• _Required action_: Your answer must consist solely of the lines from the start of the entries below through the line with "Operator 2: Copy.", unchanged.

• _Extracted records_:
┄┄┄┄┄┄┄┄┄┄

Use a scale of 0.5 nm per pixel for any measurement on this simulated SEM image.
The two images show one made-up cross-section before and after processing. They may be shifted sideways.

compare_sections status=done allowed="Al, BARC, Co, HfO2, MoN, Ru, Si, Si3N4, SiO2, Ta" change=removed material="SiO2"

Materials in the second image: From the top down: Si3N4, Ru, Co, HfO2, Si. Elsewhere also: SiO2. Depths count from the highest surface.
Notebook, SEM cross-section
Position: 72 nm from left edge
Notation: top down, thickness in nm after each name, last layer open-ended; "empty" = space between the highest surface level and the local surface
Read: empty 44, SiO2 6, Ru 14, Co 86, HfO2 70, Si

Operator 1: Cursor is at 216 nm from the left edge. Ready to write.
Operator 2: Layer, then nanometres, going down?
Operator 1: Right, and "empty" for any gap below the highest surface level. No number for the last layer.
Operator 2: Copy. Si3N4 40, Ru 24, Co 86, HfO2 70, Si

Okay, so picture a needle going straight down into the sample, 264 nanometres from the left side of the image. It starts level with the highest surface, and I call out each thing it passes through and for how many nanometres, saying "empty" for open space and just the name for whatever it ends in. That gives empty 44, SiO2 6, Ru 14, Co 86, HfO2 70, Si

┄┄┄┄┄┄┄┄┄┄

• _Task solution_:
Use a scale of 0.5 nm per pixel for any measurement on this simulated SEM image.
The two images show one made-up cross-section before and after processing. They may be shifted sideways.

compare_sections status=done allowed="Al, BARC, Co, HfO2, MoN, Ru, Si, Si3N4, SiO2, Ta" change=removed material="SiO2"

Materials in the second image: From the top down: Si3N4, Ru, Co, HfO2, Si. Elsewhere also: SiO2. Depths count from the highest surface.
Notebook, SEM cross-section
Position: 72 nm from left edge
Notation: top down, thickness in nm after each name, last layer open-ended; "empty" = space between the highest surface level and the local surface
Read: empty 44, SiO2 6, Ru 14, Co 86, HfO2 70, Si

Operator 1: Cursor is at 216 nm from the left edge. Ready to write.
Operator 2: Layer, then nanometres, going down?
Operator 1: Right, and "empty" for any gap below the highest surface level. No number for the last layer.
Operator 2: Copy. Si3N4 40, Ru 24, Co 86, HfO2 70, Si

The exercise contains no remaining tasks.